WORK TASK: Which lines below fall between the one containing "2) CONFORMAL_DEP (material SiO2; thk nm 5)" and the one containing "4) PATTERN (tone"? Repeat them exactly, counting both of those lines, and add nothing else.

THE DATA:
•••

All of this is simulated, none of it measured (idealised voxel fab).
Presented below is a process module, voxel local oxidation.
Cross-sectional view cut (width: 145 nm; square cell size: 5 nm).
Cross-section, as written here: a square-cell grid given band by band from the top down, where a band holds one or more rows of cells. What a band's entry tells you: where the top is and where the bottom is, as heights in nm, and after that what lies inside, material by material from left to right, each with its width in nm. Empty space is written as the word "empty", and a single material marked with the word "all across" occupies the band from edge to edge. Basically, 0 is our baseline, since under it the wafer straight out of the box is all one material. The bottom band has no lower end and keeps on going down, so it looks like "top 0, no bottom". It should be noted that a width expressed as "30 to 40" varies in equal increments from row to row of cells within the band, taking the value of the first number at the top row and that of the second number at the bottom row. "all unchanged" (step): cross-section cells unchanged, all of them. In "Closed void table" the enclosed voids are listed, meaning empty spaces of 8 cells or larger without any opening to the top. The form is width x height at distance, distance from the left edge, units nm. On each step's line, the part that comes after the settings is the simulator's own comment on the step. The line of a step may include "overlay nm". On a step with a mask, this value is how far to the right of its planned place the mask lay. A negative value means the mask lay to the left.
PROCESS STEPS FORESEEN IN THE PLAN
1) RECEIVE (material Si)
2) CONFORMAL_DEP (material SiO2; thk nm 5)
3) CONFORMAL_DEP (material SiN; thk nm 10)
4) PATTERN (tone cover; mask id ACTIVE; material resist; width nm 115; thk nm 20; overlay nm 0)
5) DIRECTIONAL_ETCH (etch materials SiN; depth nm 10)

•••

EXERCISE RESULT:
2) CONFORMAL_DEP (material SiO2; thk nm 5)
3) CONFORMAL_DEP (material SiN; thk nm 10)
4) PATTERN (tone cover; mask id ACTIVE; material resist; width nm 115; thk nm 20; overlay nm 0)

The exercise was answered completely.